REQUIREMENT:
Take the material below and output exactly the run of lines from the one containing "(*) after a" down to the one containing "(+) after a", with both included.

[DATA Boundary: Start]

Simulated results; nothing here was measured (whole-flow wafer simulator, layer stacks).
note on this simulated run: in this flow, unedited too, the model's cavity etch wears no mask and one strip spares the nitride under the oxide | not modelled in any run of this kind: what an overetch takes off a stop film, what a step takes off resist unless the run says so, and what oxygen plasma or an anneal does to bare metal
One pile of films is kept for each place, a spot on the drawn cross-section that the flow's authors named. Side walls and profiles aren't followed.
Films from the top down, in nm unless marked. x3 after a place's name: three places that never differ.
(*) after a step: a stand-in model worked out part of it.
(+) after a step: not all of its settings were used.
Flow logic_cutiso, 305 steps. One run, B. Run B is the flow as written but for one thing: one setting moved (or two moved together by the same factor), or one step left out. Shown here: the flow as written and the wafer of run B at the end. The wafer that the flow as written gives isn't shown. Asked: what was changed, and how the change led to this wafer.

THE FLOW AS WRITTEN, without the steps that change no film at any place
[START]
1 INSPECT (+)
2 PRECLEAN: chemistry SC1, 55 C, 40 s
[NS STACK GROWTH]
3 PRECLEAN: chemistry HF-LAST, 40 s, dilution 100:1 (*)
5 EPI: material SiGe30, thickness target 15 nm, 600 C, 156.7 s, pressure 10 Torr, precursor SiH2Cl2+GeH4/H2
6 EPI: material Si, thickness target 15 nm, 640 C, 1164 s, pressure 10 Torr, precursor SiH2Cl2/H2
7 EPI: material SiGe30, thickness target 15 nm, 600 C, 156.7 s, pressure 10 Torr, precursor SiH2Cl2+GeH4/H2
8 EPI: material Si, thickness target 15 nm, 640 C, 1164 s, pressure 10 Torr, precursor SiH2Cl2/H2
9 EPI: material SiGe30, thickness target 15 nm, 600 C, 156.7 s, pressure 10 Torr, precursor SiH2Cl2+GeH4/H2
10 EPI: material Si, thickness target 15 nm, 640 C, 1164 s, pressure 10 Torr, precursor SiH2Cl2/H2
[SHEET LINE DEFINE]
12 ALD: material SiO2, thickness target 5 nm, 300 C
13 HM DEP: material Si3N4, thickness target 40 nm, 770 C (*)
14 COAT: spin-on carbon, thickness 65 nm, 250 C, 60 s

[DATA Boundary: End]

YOUR RESPONSE:
(*) after a step: a stand-in model worked out part of it.
(+) after a step: not all of its settings were used.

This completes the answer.